-=-=-=-=-
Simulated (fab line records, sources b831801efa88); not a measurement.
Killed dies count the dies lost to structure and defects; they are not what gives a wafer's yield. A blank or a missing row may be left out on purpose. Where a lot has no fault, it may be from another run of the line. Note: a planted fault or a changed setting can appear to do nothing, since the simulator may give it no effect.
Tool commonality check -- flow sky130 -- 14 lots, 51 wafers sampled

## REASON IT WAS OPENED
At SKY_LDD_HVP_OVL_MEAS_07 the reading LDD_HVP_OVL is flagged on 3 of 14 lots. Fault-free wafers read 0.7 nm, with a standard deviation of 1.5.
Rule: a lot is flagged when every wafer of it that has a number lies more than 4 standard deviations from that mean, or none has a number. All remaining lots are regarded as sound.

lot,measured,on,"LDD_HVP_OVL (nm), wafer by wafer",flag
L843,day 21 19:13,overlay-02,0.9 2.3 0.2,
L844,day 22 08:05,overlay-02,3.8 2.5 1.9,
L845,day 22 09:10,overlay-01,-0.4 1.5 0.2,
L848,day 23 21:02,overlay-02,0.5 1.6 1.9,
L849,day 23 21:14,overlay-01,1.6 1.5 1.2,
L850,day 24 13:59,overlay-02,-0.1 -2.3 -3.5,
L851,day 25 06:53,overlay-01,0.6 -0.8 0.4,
-=-=-=-=-

__Task item__
Please repeat word for word the lines above that run from the beginning through the line containing "## REASON IT WAS OPENED", keeping both the first and that last line.

__Response box__
Simulated (fab line records, sources b831801efa88); not a measurement.
Killed dies count the dies lost to structure and defects; they are not what gives a wafer's yield. A blank or a missing row may be left out on purpose. Where a lot has no fault, it may be from another run of the line. Note: a planted fault or a changed setting can appear to do nothing, since the simulator may give it no effect.
Tool commonality check -- flow sky130 -- 14 lots, 51 wafers sampled

## REASON IT WAS OPENED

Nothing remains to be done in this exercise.